ACTIVITY: Reproduce verbatim the lines of the material below, starting at the line with "224 | METAL" and ending at the line with "[I6 VIA ETCH]", both inclusive; skip the rest.

DATASET CONTENT:
•••••

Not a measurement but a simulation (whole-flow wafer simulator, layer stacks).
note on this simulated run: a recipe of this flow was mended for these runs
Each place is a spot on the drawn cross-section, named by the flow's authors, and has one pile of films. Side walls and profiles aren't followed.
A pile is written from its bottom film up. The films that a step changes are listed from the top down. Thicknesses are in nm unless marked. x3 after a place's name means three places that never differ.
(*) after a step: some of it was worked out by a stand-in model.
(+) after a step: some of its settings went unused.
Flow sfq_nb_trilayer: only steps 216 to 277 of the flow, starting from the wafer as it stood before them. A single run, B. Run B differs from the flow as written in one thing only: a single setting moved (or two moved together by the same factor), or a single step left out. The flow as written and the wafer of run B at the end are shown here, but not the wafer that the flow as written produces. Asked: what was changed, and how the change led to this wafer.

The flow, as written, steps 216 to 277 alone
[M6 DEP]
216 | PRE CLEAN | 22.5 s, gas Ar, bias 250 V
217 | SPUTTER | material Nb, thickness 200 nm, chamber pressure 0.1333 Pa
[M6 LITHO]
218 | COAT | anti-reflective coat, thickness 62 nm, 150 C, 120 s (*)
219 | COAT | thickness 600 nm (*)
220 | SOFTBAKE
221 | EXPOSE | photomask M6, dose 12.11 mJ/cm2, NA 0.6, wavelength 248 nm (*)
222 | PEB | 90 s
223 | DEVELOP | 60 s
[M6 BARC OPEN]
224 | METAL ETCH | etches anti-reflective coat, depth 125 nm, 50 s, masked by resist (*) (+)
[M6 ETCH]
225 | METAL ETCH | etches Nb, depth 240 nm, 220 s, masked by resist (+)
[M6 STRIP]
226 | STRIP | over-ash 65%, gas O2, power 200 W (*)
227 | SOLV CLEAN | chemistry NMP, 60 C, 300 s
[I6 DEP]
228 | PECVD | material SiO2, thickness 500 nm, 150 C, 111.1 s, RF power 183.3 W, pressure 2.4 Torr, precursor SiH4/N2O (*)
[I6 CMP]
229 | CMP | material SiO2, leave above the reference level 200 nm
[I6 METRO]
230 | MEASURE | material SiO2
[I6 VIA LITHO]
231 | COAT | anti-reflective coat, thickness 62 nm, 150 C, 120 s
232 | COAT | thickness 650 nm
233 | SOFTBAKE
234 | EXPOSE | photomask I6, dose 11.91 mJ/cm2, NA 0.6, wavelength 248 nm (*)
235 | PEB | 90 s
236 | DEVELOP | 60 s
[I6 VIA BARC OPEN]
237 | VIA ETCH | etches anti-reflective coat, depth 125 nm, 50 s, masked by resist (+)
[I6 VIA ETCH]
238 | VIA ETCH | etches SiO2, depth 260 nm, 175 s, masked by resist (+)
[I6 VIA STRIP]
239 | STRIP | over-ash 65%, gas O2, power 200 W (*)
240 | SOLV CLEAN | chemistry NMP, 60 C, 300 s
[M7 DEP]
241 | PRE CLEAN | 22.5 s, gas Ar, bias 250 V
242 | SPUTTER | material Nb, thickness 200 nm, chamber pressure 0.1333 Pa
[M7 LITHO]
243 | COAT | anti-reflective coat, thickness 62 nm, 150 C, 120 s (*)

•••••

EXERCISE ANSWER:
224 | METAL ETCH | etches anti-reflective coat, depth 125 nm, 50 s, masked by resist (*) (+)
[M6 ETCH]
225 | METAL ETCH | etches Nb, depth 240 nm, 220 s, masked by resist (+)
[M6 STRIP]
226 | STRIP | over-ash 65%, gas O2, power 200 W (*)
227 | SOLV CLEAN | chemistry NMP, 60 C, 300 s
[I6 DEP]
228 | PECVD | material SiO2, thickness 500 nm, 150 C, 111.1 s, RF power 183.3 W, pressure 2.4 Torr, precursor SiH4/N2O (*)
[I6 CMP]
229 | CMP | material SiO2, leave above the reference level 200 nm
[I6 METRO]
230 | MEASURE | material SiO2
[I6 VIA LITHO]
231 | COAT | anti-reflective coat, thickness 62 nm, 150 C, 120 s
232 | COAT | thickness 650 nm
233 | SOFTBAKE
234 | EXPOSE | photomask I6, dose 11.91 mJ/cm2, NA 0.6, wavelength 248 nm (*)
235 | PEB | 90 s
236 | DEVELOP | 60 s
[I6 VIA BARC OPEN]
237 | VIA ETCH | etches anti-reflective coat, depth 125 nm, 50 s, masked by resist (+)
[I6 VIA ETCH]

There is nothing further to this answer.